Exercise:
From the opening line of the records through the line bearing "Ref level 0: as-received", set down every line exactly.

Excerpted records:
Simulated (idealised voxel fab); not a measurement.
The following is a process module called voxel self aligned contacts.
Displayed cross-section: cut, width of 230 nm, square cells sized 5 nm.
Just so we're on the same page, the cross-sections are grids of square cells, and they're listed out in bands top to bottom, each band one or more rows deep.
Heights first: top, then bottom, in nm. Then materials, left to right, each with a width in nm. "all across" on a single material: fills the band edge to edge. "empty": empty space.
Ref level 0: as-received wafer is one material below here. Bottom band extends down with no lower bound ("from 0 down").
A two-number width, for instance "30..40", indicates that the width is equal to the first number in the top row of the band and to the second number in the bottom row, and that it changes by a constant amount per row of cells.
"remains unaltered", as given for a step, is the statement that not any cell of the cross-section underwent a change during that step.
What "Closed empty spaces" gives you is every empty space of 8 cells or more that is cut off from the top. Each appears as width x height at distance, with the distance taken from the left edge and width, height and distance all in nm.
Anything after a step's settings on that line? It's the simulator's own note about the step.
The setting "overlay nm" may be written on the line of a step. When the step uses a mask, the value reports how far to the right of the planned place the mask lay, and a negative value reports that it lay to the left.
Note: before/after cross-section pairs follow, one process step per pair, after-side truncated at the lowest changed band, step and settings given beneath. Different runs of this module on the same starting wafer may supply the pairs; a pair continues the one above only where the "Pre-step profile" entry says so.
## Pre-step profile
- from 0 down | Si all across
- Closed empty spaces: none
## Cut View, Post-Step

Your solution:
Simulated (idealised voxel fab); not a measurement.
The following is a process module called voxel self aligned contacts.
Displayed cross-section: cut, width of 230 nm, square cells sized 5 nm.
Just so we're on the same page, the cross-sections are grids of square cells, and they're listed out in bands top to bottom, each band one or more rows deep.
Heights first: top, then bottom, in nm. Then materials, left to right, each with a width in nm. "all across" on a single material: fills the band edge to edge. "empty": empty space.
Ref level 0: as-received wafer is one material below here. Bottom band extends down with no lower bound ("from 0 down").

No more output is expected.